____________

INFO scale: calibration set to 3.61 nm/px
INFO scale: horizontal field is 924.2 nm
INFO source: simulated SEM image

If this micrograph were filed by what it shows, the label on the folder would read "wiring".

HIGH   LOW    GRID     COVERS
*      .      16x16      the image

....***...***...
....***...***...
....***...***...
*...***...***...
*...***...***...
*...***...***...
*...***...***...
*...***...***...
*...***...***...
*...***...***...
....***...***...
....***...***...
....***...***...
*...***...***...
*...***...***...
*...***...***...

____________

#### [WORK ORDER]
Please write the full listing out again, exactly.

#### [ANSWER AREA]
INFO scale: calibration set to 3.61 nm/px
INFO scale: horizontal field is 924.2 nm
INFO source: simulated SEM image

If this micrograph were filed by what it shows, the label on the folder would read "wiring".

HIGH   LOW    GRID     COVERS
*      .      16x16      the image

....***...***...
....***...***...
....***...***...
*...***...***...
*...***...***...
*...***...***...
*...***...***...
*...***...***...
*...***...***...
*...***...***...
....***...***...
....***...***...
....***...***...
*...***...***...
*...***...***...
*...***...***...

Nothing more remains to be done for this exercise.